Exercise: What you return must be an exact copy of the lines in the listing below between the line holding "closed voids: empty" and the line holding "0 down: Si throughout", inclusive, and nothing more.

Entries shown:
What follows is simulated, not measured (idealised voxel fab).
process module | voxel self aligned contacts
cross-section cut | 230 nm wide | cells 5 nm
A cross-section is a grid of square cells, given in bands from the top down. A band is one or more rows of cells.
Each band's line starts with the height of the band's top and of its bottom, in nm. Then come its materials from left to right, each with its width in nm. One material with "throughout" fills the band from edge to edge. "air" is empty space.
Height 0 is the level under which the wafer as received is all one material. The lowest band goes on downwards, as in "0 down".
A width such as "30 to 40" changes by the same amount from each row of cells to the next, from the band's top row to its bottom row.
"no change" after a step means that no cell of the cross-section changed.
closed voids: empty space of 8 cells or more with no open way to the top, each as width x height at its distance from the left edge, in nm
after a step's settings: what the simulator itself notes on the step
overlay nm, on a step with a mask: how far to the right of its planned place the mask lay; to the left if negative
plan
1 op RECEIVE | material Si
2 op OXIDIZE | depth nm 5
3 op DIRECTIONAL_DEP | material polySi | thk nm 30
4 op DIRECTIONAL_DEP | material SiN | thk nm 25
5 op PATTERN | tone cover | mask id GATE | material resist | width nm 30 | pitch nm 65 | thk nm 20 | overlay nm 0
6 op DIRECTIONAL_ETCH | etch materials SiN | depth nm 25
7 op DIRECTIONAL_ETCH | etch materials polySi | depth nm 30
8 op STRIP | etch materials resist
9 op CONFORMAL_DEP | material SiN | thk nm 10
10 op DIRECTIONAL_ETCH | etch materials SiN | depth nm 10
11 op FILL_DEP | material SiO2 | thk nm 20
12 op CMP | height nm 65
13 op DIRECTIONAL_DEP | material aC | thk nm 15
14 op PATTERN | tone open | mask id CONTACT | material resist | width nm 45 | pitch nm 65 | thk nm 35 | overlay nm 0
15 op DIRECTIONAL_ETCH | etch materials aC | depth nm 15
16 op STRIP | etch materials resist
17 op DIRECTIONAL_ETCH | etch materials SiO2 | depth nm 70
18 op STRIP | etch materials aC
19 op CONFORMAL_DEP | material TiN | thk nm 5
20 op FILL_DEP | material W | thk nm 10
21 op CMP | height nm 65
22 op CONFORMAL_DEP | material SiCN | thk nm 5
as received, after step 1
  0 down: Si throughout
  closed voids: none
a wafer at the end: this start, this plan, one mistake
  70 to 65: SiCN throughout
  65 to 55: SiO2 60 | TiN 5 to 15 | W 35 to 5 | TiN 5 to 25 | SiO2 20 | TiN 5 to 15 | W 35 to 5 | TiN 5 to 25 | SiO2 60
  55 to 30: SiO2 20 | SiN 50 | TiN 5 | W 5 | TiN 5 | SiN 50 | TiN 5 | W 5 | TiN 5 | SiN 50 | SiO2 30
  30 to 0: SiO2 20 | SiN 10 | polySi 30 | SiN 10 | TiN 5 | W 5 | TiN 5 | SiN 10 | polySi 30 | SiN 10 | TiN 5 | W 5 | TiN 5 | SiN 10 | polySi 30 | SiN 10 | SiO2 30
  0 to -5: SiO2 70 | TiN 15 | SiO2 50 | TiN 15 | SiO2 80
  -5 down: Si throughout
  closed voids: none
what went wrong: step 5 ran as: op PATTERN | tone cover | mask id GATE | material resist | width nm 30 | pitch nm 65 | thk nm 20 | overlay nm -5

Reply:
closed voids: empty space of 8 cells or more with no open way to the top, each as width x height at its distance from the left edge, in nm
after a step's settings: what the simulator itself notes on the step
overlay nm, on a step with a mask: how far to the right of its planned place the mask lay; to the left if negative
plan
1 op RECEIVE | material Si
2 op OXIDIZE | depth nm 5
3 op DIRECTIONAL_DEP | material polySi | thk nm 30
4 op DIRECTIONAL_DEP | material SiN | thk nm 25
5 op PATTERN | tone cover | mask id GATE | material resist | width nm 30 | pitch nm 65 | thk nm 20 | overlay nm 0
6 op DIRECTIONAL_ETCH | etch materials SiN | depth nm 25
7 op DIRECTIONAL_ETCH | etch materials polySi | depth nm 30
8 op STRIP | etch materials resist
9 op CONFORMAL_DEP | material SiN | thk nm 10
10 op DIRECTIONAL_ETCH | etch materials SiN | depth nm 10
11 op FILL_DEP | material SiO2 | thk nm 20
12 op CMP | height nm 65
13 op DIRECTIONAL_DEP | material aC | thk nm 15
14 op PATTERN | tone open | mask id CONTACT | material resist | width nm 45 | pitch nm 65 | thk nm 35 | overlay nm 0
15 op DIRECTIONAL_ETCH | etch materials aC | depth nm 15
16 op STRIP | etch materials resist
17 op DIRECTIONAL_ETCH | etch materials SiO2 | depth nm 70
18 op STRIP | etch materials aC
19 op CONFORMAL_DEP | material TiN | thk nm 5
20 op FILL_DEP | material W | thk nm 10
21 op CMP | height nm 65
22 op CONFORMAL_DEP | material SiCN | thk nm 5
as received, after step 1
  0 down: Si throughout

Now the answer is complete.